▶ **Exercise data**
Segment Open

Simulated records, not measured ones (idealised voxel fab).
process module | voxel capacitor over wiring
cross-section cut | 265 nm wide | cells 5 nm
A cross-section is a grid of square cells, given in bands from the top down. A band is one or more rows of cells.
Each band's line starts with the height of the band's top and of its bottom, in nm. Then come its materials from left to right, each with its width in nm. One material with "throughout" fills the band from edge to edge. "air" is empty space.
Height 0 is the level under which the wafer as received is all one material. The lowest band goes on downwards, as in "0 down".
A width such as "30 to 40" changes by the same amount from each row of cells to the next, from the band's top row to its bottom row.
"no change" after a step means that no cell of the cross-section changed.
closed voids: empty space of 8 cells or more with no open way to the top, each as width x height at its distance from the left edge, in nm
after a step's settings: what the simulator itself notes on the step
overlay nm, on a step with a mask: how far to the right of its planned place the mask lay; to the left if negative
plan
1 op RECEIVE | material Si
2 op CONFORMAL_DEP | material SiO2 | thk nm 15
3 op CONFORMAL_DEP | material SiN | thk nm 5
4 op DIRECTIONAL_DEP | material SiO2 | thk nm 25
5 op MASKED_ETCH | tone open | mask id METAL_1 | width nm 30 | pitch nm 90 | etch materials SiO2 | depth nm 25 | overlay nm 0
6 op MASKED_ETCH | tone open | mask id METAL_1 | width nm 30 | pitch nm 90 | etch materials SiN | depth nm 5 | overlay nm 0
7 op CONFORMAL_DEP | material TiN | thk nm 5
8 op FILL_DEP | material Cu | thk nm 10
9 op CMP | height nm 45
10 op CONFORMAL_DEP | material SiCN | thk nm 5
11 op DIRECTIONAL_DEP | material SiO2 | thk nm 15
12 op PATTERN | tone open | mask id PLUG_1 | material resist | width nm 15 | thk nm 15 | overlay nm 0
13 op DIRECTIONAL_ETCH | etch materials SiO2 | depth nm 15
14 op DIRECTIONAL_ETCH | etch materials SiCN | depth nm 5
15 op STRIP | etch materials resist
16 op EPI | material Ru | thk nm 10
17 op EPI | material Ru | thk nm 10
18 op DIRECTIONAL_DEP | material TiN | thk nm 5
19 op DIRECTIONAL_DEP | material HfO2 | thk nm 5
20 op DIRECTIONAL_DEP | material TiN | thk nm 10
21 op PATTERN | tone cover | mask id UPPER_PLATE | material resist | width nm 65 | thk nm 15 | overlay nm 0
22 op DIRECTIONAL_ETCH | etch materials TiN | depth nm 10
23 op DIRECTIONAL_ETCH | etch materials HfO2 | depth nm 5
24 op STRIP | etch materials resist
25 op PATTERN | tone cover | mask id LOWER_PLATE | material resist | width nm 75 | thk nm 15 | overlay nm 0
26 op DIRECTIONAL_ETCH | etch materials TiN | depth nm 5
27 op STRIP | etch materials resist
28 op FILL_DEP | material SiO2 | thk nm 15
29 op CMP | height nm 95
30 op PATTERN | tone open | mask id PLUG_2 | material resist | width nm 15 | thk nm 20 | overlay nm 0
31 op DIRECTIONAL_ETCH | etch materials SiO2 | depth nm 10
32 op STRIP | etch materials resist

Segment Closed

▶ **Assignment**
Keep both end lines and retype everything in the records above from the line containing "3 op CONFORMAL_DEP | material SiN | thk nm 5" through the line containing "29 op CMP | height nm 95", exactly, with nothing else.

▶ **Problem solution**
3 op CONFORMAL_DEP | material SiN | thk nm 5
4 op DIRECTIONAL_DEP | material SiO2 | thk nm 25
5 op MASKED_ETCH | tone open | mask id METAL_1 | width nm 30 | pitch nm 90 | etch materials SiO2 | depth nm 25 | overlay nm 0
6 op MASKED_ETCH | tone open | mask id METAL_1 | width nm 30 | pitch nm 90 | etch materials SiN | depth nm 5 | overlay nm 0
7 op CONFORMAL_DEP | material TiN | thk nm 5
8 op FILL_DEP | material Cu | thk nm 10
9 op CMP | height nm 45
10 op CONFORMAL_DEP | material SiCN | thk nm 5
11 op DIRECTIONAL_DEP | material SiO2 | thk nm 15
12 op PATTERN | tone open | mask id PLUG_1 | material resist | width nm 15 | thk nm 15 | overlay nm 0
13 op DIRECTIONAL_ETCH | etch materials SiO2 | depth nm 15
14 op DIRECTIONAL_ETCH | etch materials SiCN | depth nm 5
15 op STRIP | etch materials resist
16 op EPI | material Ru | thk nm 10
17 op EPI | material Ru | thk nm 10
18 op DIRECTIONAL_DEP | material TiN | thk nm 5
19 op DIRECTIONAL_DEP | material HfO2 | thk nm 5
20 op DIRECTIONAL_DEP | material TiN | thk nm 10
21 op PATTERN | tone cover | mask id UPPER_PLATE | material resist | width nm 65 | thk nm 15 | overlay nm 0
22 op DIRECTIONAL_ETCH | etch materials TiN | depth nm 10
23 op DIRECTIONAL_ETCH | etch materials HfO2 | depth nm 5
24 op STRIP | etch materials resist
25 op PATTERN | tone cover | mask id LOWER_PLATE | material resist | width nm 75 | thk nm 15 | overlay nm 0
26 op DIRECTIONAL_ETCH | etch materials TiN | depth nm 5
27 op STRIP | etch materials resist
28 op FILL_DEP | material SiO2 | thk nm 15
29 op CMP | height nm 95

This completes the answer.